» **Work request**:
Your job with the data below: print everything from the line that holds "C2: hours of" down to the line that holds "Run 4, hour", ends included, exactly, and nothing else.

» **Extracted material**:
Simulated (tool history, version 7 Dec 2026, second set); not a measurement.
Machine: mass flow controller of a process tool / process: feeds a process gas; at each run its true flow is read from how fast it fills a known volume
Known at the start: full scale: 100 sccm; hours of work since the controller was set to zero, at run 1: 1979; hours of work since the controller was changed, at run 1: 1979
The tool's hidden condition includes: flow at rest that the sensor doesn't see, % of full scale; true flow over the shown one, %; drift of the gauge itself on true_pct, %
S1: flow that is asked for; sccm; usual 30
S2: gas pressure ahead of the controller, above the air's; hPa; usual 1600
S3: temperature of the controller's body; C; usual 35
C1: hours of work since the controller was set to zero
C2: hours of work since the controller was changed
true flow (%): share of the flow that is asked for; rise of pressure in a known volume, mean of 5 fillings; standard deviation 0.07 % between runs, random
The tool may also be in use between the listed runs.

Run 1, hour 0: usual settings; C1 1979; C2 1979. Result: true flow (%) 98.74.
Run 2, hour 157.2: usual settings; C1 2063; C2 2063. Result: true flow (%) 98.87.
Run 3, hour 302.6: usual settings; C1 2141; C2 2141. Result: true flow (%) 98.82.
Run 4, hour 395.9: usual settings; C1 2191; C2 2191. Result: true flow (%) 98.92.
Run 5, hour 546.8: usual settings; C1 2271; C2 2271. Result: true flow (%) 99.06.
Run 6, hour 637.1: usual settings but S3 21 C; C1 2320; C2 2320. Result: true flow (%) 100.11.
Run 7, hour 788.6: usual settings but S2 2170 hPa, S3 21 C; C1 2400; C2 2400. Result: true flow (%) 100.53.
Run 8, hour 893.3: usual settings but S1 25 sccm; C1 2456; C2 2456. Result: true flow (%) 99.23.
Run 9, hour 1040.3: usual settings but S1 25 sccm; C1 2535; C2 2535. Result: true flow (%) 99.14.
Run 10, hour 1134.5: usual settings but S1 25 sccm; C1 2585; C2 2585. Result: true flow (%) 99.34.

» **Answer box**:
C2: hours of work since the controller was changed
true flow (%): share of the flow that is asked for; rise of pressure in a known volume, mean of 5 fillings; standard deviation 0.07 % between runs, random
The tool may also be in use between the listed runs.

Run 1, hour 0: usual settings; C1 1979; C2 1979. Result: true flow (%) 98.74.
Run 2, hour 157.2: usual settings; C1 2063; C2 2063. Result: true flow (%) 98.87.
Run 3, hour 302.6: usual settings; C1 2141; C2 2141. Result: true flow (%) 98.82.
Run 4, hour 395.9: usual settings; C1 2191; C2 2191. Result: true flow (%) 98.92.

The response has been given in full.